+ + + + + + +
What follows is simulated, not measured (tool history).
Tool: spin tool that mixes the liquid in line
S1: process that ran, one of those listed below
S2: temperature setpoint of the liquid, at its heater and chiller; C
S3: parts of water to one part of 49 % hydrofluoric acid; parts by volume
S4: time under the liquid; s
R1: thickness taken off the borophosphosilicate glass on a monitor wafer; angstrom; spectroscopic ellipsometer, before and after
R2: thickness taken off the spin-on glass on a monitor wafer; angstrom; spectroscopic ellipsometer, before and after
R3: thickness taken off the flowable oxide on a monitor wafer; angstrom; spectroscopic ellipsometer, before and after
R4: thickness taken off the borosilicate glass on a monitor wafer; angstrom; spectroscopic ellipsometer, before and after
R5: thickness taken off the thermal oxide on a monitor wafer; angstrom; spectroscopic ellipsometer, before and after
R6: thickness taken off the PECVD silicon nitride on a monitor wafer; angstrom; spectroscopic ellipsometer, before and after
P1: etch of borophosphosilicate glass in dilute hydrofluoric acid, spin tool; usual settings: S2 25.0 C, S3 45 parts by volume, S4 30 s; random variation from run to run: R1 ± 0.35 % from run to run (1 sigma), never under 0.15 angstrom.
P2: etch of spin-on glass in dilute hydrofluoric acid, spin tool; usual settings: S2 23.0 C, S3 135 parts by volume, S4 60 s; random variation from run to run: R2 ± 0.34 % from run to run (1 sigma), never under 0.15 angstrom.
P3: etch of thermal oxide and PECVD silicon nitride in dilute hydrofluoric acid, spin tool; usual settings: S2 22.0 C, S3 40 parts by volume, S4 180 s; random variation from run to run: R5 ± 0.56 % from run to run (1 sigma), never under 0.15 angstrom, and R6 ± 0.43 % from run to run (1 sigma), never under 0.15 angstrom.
+ + + + + + +

> _Work task_: Output a faithful copy of every entry, keeping each line as written.

> _Solution_:
What follows is simulated, not measured (tool history).
Tool: spin tool that mixes the liquid in line
S1: process that ran, one of those listed below
S2: temperature setpoint of the liquid, at its heater and chiller; C
S3: parts of water to one part of 49 % hydrofluoric acid; parts by volume
S4: time under the liquid; s
R1: thickness taken off the borophosphosilicate glass on a monitor wafer; angstrom; spectroscopic ellipsometer, before and after
R2: thickness taken off the spin-on glass on a monitor wafer; angstrom; spectroscopic ellipsometer, before and after
R3: thickness taken off the flowable oxide on a monitor wafer; angstrom; spectroscopic ellipsometer, before and after
R4: thickness taken off the borosilicate glass on a monitor wafer; angstrom; spectroscopic ellipsometer, before and after
R5: thickness taken off the thermal oxide on a monitor wafer; angstrom; spectroscopic ellipsometer, before and after
R6: thickness taken off the PECVD silicon nitride on a monitor wafer; angstrom; spectroscopic ellipsometer, before and after
P1: etch of borophosphosilicate glass in dilute hydrofluoric acid, spin tool; usual settings: S2 25.0 C, S3 45 parts by volume, S4 30 s; random variation from run to run: R1 ± 0.35 % from run to run (1 sigma), never under 0.15 angstrom.
P2: etch of spin-on glass in dilute hydrofluoric acid, spin tool; usual settings: S2 23.0 C, S3 135 parts by volume, S4 60 s; random variation from run to run: R2 ± 0.34 % from run to run (1 sigma), never under 0.15 angstrom.
P3: etch of thermal oxide and PECVD silicon nitride in dilute hydrofluoric acid, spin tool; usual settings: S2 22.0 C, S3 40 parts by volume, S4 180 s; random variation from run to run: R5 ± 0.56 % from run to run (1 sigma), never under 0.15 angstrom, and R6 ± 0.43 % from run to run (1 sigma), never under 0.15 angstrom.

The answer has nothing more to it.